(Material supplied)
○ ○ ○ ○

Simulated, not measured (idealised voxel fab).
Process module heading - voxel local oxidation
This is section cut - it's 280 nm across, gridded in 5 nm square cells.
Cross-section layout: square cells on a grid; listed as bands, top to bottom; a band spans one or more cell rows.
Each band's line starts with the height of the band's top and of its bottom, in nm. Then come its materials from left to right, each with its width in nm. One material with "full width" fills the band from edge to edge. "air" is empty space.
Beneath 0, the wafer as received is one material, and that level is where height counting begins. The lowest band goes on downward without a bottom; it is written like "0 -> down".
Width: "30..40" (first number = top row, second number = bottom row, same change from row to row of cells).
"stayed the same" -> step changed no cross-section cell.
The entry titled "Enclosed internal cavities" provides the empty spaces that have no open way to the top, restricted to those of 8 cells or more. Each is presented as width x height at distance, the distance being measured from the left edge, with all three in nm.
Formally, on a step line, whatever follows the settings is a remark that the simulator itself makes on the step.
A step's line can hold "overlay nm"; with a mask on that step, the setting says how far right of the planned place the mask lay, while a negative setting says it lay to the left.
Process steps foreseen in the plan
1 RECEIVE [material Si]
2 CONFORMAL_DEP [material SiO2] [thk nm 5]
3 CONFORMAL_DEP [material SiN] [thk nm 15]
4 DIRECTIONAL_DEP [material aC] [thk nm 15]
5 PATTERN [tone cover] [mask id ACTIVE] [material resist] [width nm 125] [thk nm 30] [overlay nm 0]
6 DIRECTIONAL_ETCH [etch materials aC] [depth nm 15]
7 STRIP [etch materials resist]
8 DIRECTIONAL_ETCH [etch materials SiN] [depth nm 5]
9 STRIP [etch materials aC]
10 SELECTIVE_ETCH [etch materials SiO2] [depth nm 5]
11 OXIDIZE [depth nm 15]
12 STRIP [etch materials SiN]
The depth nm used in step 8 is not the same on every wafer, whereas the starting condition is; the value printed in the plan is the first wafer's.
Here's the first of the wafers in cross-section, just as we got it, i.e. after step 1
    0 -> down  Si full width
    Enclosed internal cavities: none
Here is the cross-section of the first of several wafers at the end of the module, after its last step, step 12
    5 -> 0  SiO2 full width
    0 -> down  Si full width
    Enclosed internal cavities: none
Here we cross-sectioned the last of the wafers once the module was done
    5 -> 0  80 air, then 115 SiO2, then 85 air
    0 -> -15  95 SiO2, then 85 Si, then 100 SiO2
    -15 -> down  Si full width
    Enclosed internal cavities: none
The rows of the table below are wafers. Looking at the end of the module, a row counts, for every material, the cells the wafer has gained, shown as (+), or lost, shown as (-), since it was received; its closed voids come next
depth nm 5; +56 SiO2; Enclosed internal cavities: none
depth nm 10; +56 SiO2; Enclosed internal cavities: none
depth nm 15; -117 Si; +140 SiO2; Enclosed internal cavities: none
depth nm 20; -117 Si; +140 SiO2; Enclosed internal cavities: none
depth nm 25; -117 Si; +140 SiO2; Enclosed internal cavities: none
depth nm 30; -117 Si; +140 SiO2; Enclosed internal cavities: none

○ ○ ○ ○

(Brief) Return only the lines spanning from the first line of the material through the line with "12 STRIP [etch materials SiN]", copied exactly, both ends kept.

(Answer area)
Simulated, not measured (idealised voxel fab).
Process module heading - voxel local oxidation
This is section cut - it's 280 nm across, gridded in 5 nm square cells.
Cross-section layout: square cells on a grid; listed as bands, top to bottom; a band spans one or more cell rows.
Each band's line starts with the height of the band's top and of its bottom, in nm. Then come its materials from left to right, each with its width in nm. One material with "full width" fills the band from edge to edge. "air" is empty space.
Beneath 0, the wafer as received is one material, and that level is where height counting begins. The lowest band goes on downward without a bottom; it is written like "0 -> down".
Width: "30..40" (first number = top row, second number = bottom row, same change from row to row of cells).
"stayed the same" -> step changed no cross-section cell.
The entry titled "Enclosed internal cavities" provides the empty spaces that have no open way to the top, restricted to those of 8 cells or more. Each is presented as width x height at distance, the distance being measured from the left edge, with all three in nm.
Formally, on a step line, whatever follows the settings is a remark that the simulator itself makes on the step.
A step's line can hold "overlay nm"; with a mask on that step, the setting says how far right of the planned place the mask lay, while a negative setting says it lay to the left.
Process steps foreseen in the plan
1 RECEIVE [material Si]
2 CONFORMAL_DEP [material SiO2] [thk nm 5]
3 CONFORMAL_DEP [material SiN] [thk nm 15]
4 DIRECTIONAL_DEP [material aC] [thk nm 15]
5 PATTERN [tone cover] [mask id ACTIVE] [material resist] [width nm 125] [thk nm 30] [overlay nm 0]
6 DIRECTIONAL_ETCH [etch materials aC] [depth nm 15]
7 STRIP [etch materials resist]
8 DIRECTIONAL_ETCH [etch materials SiN] [depth nm 5]
9 STRIP [etch materials aC]
10 SELECTIVE_ETCH [etch materials SiO2] [depth nm 5]
11 OXIDIZE [depth nm 15]
12 STRIP [etch materials SiN]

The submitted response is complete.